ASSIGNED TASK: Below are some records. Reproduce them exactly from their first line through the line with "Label -> wiring", inclusive.

+++ AVAILABLE DATA +++

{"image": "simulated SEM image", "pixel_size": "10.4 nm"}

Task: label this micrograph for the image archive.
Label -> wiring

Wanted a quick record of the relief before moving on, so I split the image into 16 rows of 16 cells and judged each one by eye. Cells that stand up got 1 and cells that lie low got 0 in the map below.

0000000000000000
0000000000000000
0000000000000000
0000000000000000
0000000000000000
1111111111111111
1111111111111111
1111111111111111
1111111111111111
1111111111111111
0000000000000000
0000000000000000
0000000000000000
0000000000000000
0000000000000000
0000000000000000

+++

TASK SOLUTION:
{"image": "simulated SEM image", "pixel_size": "10.4 nm"}

Task: label this micrograph for the image archive.
Label -> wiring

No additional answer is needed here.